INFORMATION SUPPLIED
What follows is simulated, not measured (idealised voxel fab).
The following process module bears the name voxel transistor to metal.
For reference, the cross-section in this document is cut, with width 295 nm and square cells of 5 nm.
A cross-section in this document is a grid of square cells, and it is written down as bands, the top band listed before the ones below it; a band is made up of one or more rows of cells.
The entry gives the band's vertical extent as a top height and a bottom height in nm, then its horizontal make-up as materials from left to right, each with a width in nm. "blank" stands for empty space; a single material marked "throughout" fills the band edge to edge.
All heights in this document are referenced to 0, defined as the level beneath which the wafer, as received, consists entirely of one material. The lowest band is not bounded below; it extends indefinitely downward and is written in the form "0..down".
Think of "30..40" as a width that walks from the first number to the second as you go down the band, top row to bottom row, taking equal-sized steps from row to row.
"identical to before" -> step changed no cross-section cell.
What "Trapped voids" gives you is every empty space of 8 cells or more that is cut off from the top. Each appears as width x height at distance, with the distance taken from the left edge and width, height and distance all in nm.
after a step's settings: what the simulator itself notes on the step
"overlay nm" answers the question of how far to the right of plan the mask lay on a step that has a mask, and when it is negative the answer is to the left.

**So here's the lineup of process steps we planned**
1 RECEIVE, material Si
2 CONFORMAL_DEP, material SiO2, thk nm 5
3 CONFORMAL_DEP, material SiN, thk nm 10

WORK INSTRUCTION
A word-for-word copy of all the entries above is required.

EXERCISE ANSWER
What follows is simulated, not measured (idealised voxel fab).
The following process module bears the name voxel transistor to metal.
For reference, the cross-section in this document is cut, with width 295 nm and square cells of 5 nm.
A cross-section in this document is a grid of square cells, and it is written down as bands, the top band listed before the ones below it; a band is made up of one or more rows of cells.
The entry gives the band's vertical extent as a top height and a bottom height in nm, then its horizontal make-up as materials from left to right, each with a width in nm. "blank" stands for empty space; a single material marked "throughout" fills the band edge to edge.
All heights in this document are referenced to 0, defined as the level beneath which the wafer, as received, consists entirely of one material. The lowest band is not bounded below; it extends indefinitely downward and is written in the form "0..down".
Think of "30..40" as a width that walks from the first number to the second as you go down the band, top row to bottom row, taking equal-sized steps from row to row.
"identical to before" -> step changed no cross-section cell.
What "Trapped voids" gives you is every empty space of 8 cells or more that is cut off from the top. Each appears as width x height at distance, with the distance taken from the left edge and width, height and distance all in nm.
after a step's settings: what the simulator itself notes on the step
"overlay nm" answers the question of how far to the right of plan the mask lay on a step that has a mask, and when it is negative the answer is to the left.

**So here's the lineup of process steps we planned**
1 RECEIVE, material Si
2 CONFORMAL_DEP, material SiO2, thk nm 5
3 CONFORMAL_DEP, material SiN, thk nm 10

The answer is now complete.